■ **Assigned task**
Nothing but an exact copy of the records below counts as the answer.

*** Information provided ***

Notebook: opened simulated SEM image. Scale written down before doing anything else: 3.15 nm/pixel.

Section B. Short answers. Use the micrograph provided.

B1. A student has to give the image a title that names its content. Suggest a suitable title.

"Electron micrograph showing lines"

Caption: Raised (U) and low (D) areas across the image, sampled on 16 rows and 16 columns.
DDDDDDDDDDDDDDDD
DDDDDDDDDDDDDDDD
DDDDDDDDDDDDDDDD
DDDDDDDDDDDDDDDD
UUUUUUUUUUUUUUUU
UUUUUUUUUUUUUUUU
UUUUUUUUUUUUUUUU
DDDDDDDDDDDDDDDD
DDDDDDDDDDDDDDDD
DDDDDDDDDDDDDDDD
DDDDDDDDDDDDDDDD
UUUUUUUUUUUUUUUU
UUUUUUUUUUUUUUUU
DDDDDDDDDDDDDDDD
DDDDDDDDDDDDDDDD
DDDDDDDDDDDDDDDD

*** End of Information provided ***

■ **Task output**
Notebook: opened simulated SEM image. Scale written down before doing anything else: 3.15 nm/pixel.

Section B. Short answers. Use the micrograph provided.

B1. A student has to give the image a title that names its content. Suggest a suitable title.

"Electron micrograph showing lines"

Caption: Raised (U) and low (D) areas across the image, sampled on 16 rows and 16 columns.
DDDDDDDDDDDDDDDD
DDDDDDDDDDDDDDDD
DDDDDDDDDDDDDDDD
DDDDDDDDDDDDDDDD
UUUUUUUUUUUUUUUU
UUUUUUUUUUUUUUUU
UUUUUUUUUUUUUUUU
DDDDDDDDDDDDDDDD
DDDDDDDDDDDDDDDD
DDDDDDDDDDDDDDDD
DDDDDDDDDDDDDDDD
UUUUUUUUUUUUUUUU
UUUUUUUUUUUUUUUU
DDDDDDDDDDDDDDDD
DDDDDDDDDDDDDDDD
DDDDDDDDDDDDDDDD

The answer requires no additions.